* [BRIEF]: Repeat the listing below exactly as given.

───── AVAILABLE DATA ─────
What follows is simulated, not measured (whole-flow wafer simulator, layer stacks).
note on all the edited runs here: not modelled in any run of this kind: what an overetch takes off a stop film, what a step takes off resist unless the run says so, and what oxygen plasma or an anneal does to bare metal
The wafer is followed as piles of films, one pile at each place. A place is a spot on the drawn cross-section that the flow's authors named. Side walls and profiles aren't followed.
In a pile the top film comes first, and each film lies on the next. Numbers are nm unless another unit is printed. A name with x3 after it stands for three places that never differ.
─────

* [ANSWER AREA]:
What follows is simulated, not measured (whole-flow wafer simulator, layer stacks).
note on all the edited runs here: not modelled in any run of this kind: what an overetch takes off a stop film, what a step takes off resist unless the run says so, and what oxygen plasma or an anneal does to bare metal
The wafer is followed as piles of films, one pile at each place. A place is a spot on the drawn cross-section that the flow's authors named. Side walls and profiles aren't followed.
In a pile the top film comes first, and each film lies on the next. Numbers are nm unless another unit is printed. A name with x3 after it stands for three places that never differ.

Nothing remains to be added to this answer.